▶ **INPUT DATA**:
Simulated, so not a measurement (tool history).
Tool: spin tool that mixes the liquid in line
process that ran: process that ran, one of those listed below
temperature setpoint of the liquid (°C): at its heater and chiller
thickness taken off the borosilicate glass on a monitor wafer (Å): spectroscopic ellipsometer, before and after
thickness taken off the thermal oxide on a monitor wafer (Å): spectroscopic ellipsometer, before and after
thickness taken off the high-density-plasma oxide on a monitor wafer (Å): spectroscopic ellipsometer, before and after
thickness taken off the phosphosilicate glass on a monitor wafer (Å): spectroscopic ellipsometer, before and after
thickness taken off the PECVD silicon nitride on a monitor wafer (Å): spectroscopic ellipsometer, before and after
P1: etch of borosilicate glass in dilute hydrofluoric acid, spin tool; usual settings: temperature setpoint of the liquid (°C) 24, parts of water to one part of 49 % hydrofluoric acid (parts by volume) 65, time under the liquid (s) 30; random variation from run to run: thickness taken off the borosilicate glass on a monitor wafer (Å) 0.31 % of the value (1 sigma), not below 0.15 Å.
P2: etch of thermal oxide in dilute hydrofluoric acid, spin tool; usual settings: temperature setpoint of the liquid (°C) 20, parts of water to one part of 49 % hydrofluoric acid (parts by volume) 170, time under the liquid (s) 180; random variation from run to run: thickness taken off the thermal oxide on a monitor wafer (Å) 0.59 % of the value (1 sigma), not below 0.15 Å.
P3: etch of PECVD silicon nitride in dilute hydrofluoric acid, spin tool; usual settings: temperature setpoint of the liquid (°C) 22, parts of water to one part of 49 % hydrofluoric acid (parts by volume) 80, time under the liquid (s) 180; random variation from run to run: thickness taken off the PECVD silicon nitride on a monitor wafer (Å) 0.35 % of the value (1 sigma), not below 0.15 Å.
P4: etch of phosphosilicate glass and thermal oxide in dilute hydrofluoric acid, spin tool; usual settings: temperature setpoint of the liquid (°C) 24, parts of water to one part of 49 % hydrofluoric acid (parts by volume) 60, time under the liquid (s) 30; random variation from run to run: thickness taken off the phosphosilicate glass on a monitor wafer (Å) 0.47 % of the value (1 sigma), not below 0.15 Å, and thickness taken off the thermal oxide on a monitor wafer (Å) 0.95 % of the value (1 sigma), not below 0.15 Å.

▶ **EXERCISE**:
What you return should be exactly the lines above, starting at the one with "temperature setpoint of the liquid (°C): at" and ending at the one with "P2: etch of", and nothing else.

▶ **TASK RESULT**:
temperature setpoint of the liquid (°C): at its heater and chiller
thickness taken off the borosilicate glass on a monitor wafer (Å): spectroscopic ellipsometer, before and after
thickness taken off the thermal oxide on a monitor wafer (Å): spectroscopic ellipsometer, before and after
thickness taken off the high-density-plasma oxide on a monitor wafer (Å): spectroscopic ellipsometer, before and after
thickness taken off the phosphosilicate glass on a monitor wafer (Å): spectroscopic ellipsometer, before and after
thickness taken off the PECVD silicon nitride on a monitor wafer (Å): spectroscopic ellipsometer, before and after
P1: etch of borosilicate glass in dilute hydrofluoric acid, spin tool; usual settings: temperature setpoint of the liquid (°C) 24, parts of water to one part of 49 % hydrofluoric acid (parts by volume) 65, time under the liquid (s) 30; random variation from run to run: thickness taken off the borosilicate glass on a monitor wafer (Å) 0.31 % of the value (1 sigma), not below 0.15 Å.
P2: etch of thermal oxide in dilute hydrofluoric acid, spin tool; usual settings: temperature setpoint of the liquid (°C) 20, parts of water to one part of 49 % hydrofluoric acid (parts by volume) 170, time under the liquid (s) 180; random variation from run to run: thickness taken off the thermal oxide on a monitor wafer (Å) 0.59 % of the value (1 sigma), not below 0.15 Å.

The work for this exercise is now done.